=== Begin Enclosure ===

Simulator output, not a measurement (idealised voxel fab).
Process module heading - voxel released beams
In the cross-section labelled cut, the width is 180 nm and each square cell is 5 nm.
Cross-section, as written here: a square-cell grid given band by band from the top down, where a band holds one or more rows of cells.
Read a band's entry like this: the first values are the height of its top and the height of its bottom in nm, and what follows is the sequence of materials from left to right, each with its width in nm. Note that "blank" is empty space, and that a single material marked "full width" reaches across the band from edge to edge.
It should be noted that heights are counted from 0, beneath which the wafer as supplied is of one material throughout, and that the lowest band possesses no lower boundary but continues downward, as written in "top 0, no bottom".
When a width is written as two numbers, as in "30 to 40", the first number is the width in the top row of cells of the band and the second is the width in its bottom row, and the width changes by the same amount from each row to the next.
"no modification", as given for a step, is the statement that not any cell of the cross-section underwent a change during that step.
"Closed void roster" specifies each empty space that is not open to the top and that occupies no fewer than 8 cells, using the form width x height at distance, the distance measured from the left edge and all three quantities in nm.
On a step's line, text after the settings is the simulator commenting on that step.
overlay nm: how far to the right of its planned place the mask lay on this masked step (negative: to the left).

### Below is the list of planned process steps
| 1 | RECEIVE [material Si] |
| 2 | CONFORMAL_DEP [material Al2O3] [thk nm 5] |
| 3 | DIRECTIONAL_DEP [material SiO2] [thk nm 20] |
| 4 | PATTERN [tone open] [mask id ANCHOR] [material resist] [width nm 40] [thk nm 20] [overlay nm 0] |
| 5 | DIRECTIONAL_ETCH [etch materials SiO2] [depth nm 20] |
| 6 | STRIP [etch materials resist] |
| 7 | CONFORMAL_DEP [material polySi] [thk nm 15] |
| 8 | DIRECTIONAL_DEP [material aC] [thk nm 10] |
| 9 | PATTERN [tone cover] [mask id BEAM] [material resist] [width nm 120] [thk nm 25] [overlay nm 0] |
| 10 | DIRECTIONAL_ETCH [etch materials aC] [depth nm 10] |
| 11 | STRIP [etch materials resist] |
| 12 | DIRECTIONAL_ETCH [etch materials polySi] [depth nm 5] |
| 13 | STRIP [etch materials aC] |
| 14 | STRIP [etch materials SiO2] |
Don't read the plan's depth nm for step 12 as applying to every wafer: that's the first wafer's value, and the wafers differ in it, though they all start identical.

=== End Enclosure ===

● **Action item**
Would you please copy, word for word, everything above from the line containing "overlay nm: how" down to the line containing "materials SiO2] |", those two lines included?

● **Answer area**
overlay nm: how far to the right of its planned place the mask lay on this masked step (negative: to the left).

### Below is the list of planned process steps
| 1 | RECEIVE [material Si] |
| 2 | CONFORMAL_DEP [material Al2O3] [thk nm 5] |
| 3 | DIRECTIONAL_DEP [material SiO2] [thk nm 20] |
| 4 | PATTERN [tone open] [mask id ANCHOR] [material resist] [width nm 40] [thk nm 20] [overlay nm 0] |
| 5 | DIRECTIONAL_ETCH [etch materials SiO2] [depth nm 20] |
| 6 | STRIP [etch materials resist] |
| 7 | CONFORMAL_DEP [material polySi] [thk nm 15] |
| 8 | DIRECTIONAL_DEP [material aC] [thk nm 10] |
| 9 | PATTERN [tone cover] [mask id BEAM] [material resist] [width nm 120] [thk nm 25] [overlay nm 0] |
| 10 | DIRECTIONAL_ETCH [etch materials aC] [depth nm 10] |
| 11 | STRIP [etch materials resist] |
| 12 | DIRECTIONAL_ETCH [etch materials polySi] [depth nm 5] |
| 13 | STRIP [etch materials aC] |
| 14 | STRIP [etch materials SiO2] |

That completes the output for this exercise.